- **ACTIVITY**
A complete and exact copy of the data below is required.

──────────

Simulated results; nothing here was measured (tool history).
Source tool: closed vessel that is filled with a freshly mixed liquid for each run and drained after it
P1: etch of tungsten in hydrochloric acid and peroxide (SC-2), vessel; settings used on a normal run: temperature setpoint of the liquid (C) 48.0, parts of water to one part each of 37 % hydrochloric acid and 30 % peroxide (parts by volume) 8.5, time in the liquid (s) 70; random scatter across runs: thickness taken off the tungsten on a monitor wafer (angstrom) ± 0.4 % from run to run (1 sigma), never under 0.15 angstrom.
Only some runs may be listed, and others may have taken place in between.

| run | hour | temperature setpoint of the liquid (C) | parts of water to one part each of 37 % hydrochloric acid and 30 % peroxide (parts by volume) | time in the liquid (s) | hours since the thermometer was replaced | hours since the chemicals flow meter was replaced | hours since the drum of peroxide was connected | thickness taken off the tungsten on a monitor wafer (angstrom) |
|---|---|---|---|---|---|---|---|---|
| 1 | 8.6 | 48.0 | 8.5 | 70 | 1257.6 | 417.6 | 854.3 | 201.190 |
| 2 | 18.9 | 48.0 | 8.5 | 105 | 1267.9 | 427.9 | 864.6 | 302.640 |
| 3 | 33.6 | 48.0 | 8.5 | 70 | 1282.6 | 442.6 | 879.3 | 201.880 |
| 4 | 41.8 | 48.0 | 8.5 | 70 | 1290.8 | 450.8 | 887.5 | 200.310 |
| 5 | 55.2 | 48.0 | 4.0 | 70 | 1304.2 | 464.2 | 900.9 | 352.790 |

──────────

- **ANSWER BOX**
Simulated results; nothing here was measured (tool history).
Source tool: closed vessel that is filled with a freshly mixed liquid for each run and drained after it
P1: etch of tungsten in hydrochloric acid and peroxide (SC-2), vessel; settings used on a normal run: temperature setpoint of the liquid (C) 48.0, parts of water to one part each of 37 % hydrochloric acid and 30 % peroxide (parts by volume) 8.5, time in the liquid (s) 70; random scatter across runs: thickness taken off the tungsten on a monitor wafer (angstrom) ± 0.4 % from run to run (1 sigma), never under 0.15 angstrom.
Only some runs may be listed, and others may have taken place in between.

| run | hour | temperature setpoint of the liquid (C) | parts of water to one part each of 37 % hydrochloric acid and 30 % peroxide (parts by volume) | time in the liquid (s) | hours since the thermometer was replaced | hours since the chemicals flow meter was replaced | hours since the drum of peroxide was connected | thickness taken off the tungsten on a monitor wafer (angstrom) |
|---|---|---|---|---|---|---|---|---|
| 1 | 8.6 | 48.0 | 8.5 | 70 | 1257.6 | 417.6 | 854.3 | 201.190 |
| 2 | 18.9 | 48.0 | 8.5 | 105 | 1267.9 | 427.9 | 864.6 | 302.640 |
| 3 | 33.6 | 48.0 | 8.5 | 70 | 1282.6 | 442.6 | 879.3 | 201.880 |
| 4 | 41.8 | 48.0 | 8.5 | 70 | 1290.8 | 450.8 | 887.5 | 200.310 |
| 5 | 55.2 | 48.0 | 4.0 | 70 | 1304.2 | 464.2 | 900.9 | 352.790 |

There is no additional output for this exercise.